# [Data listing]
□ □ □ □ □ □ □

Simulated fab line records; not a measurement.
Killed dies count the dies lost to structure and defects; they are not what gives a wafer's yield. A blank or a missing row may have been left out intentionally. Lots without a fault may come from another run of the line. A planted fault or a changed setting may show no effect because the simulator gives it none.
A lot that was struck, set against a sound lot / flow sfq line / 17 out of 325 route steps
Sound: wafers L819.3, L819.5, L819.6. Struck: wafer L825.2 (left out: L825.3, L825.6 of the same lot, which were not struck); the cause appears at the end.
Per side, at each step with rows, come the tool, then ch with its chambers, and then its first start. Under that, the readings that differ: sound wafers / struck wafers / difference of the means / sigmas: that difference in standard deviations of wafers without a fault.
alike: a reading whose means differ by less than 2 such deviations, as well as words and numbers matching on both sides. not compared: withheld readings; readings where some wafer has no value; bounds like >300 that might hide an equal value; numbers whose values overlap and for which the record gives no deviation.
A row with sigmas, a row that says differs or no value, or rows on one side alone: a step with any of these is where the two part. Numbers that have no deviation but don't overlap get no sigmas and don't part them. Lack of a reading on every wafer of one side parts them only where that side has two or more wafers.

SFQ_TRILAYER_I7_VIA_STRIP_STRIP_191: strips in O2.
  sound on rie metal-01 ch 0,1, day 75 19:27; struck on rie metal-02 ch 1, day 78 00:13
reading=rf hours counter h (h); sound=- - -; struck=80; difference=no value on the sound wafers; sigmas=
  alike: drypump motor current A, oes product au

□ □ □ □ □ □ □

# [Work request]
The records above are to be given again in full, exactly.

# [Task solution]
Simulated fab line records; not a measurement.
Killed dies count the dies lost to structure and defects; they are not what gives a wafer's yield. A blank or a missing row may have been left out intentionally. Lots without a fault may come from another run of the line. A planted fault or a changed setting may show no effect because the simulator gives it none.
A lot that was struck, set against a sound lot / flow sfq line / 17 out of 325 route steps
Sound: wafers L819.3, L819.5, L819.6. Struck: wafer L825.2 (left out: L825.3, L825.6 of the same lot, which were not struck); the cause appears at the end.
Per side, at each step with rows, come the tool, then ch with its chambers, and then its first start. Under that, the readings that differ: sound wafers / struck wafers / difference of the means / sigmas: that difference in standard deviations of wafers without a fault.
alike: a reading whose means differ by less than 2 such deviations, as well as words and numbers matching on both sides. not compared: withheld readings; readings where some wafer has no value; bounds like >300 that might hide an equal value; numbers whose values overlap and for which the record gives no deviation.
A row with sigmas, a row that says differs or no value, or rows on one side alone: a step with any of these is where the two part. Numbers that have no deviation but don't overlap get no sigmas and don't part them. Lack of a reading on every wafer of one side parts them only where that side has two or more wafers.

SFQ_TRILAYER_I7_VIA_STRIP_STRIP_191: strips in O2.
  sound on rie metal-01 ch 0,1, day 75 19:27; struck on rie metal-02 ch 1, day 78 00:13
reading=rf hours counter h (h); sound=- - -; struck=80; difference=no value on the sound wafers; sigmas=
  alike: drypump motor current A, oes product au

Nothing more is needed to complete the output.